## [Supplied material]
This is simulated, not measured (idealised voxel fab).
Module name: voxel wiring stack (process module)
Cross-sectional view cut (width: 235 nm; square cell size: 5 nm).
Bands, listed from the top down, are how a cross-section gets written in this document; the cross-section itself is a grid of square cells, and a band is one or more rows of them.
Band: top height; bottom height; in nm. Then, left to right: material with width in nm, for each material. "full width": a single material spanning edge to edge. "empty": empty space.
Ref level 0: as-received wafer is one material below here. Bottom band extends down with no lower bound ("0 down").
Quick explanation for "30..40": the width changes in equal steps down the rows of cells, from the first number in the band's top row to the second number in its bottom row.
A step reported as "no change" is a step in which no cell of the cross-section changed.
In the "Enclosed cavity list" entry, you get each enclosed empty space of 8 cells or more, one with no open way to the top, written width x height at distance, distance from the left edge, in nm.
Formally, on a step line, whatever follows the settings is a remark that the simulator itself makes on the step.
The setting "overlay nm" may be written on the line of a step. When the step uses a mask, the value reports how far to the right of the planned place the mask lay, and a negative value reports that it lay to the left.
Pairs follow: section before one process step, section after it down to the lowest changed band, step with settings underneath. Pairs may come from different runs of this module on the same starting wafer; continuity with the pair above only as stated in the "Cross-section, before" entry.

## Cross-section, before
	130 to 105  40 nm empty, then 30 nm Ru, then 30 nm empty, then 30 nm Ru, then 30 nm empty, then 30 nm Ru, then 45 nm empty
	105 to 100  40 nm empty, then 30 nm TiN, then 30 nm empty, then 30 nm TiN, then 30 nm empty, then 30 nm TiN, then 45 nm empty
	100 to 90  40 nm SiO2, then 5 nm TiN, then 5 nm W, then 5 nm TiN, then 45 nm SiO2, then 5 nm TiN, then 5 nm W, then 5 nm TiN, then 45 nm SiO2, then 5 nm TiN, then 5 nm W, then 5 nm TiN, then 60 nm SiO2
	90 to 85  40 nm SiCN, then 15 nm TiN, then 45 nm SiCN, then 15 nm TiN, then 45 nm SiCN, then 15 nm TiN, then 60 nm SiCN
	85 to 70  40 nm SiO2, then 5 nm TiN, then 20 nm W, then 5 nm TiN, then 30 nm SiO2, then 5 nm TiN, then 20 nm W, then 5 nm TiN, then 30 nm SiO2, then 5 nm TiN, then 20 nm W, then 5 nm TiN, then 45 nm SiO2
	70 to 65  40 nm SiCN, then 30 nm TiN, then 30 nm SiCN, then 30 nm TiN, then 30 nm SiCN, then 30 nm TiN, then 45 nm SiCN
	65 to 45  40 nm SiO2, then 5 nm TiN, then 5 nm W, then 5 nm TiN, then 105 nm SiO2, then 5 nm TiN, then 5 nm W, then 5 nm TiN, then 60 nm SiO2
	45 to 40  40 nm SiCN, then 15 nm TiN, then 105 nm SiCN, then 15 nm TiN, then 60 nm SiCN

## [Work instruction]
The lines above, starting at the one with "Quick explanation for" and ending at the one with "Formally, on a", are the only ones to return, exactly as written.

## [Written answer]
Quick explanation for "30..40": the width changes in equal steps down the rows of cells, from the first number in the band's top row to the second number in its bottom row.
A step reported as "no change" is a step in which no cell of the cross-section changed.
In the "Enclosed cavity list" entry, you get each enclosed empty space of 8 cells or more, one with no open way to the top, written width x height at distance, distance from the left edge, in nm.
Formally, on a step line, whatever follows the settings is a remark that the simulator itself makes on the step.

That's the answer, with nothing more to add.